## [DATA PROVIDED]
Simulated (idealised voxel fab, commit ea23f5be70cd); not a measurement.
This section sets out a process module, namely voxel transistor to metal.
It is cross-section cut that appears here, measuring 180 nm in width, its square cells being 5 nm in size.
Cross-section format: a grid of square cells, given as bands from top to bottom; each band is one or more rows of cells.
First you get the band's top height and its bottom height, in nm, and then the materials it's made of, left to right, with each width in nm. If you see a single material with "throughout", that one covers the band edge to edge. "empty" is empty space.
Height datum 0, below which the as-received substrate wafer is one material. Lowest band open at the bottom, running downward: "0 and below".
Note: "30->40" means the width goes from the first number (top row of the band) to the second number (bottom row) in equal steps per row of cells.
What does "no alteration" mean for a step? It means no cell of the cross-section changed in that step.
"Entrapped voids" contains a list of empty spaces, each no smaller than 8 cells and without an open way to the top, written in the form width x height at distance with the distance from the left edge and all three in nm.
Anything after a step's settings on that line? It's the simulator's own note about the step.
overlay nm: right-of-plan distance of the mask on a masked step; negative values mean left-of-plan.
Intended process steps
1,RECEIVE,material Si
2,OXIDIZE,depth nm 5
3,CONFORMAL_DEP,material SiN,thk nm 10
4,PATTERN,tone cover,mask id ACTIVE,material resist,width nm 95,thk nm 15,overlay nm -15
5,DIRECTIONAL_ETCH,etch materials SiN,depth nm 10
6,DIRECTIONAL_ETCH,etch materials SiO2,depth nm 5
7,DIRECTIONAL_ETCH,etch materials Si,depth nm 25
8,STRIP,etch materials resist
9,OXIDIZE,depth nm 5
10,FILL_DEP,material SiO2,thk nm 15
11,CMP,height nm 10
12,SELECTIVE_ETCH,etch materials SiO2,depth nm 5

## [BRIEF]
Print the records above verbatim from their first line to the line containing "It is cross-section", both included, and stop there.

## [EXERCISE RESULT]
Simulated (idealised voxel fab, commit ea23f5be70cd); not a measurement.
This section sets out a process module, namely voxel transistor to metal.
It is cross-section cut that appears here, measuring 180 nm in width, its square cells being 5 nm in size.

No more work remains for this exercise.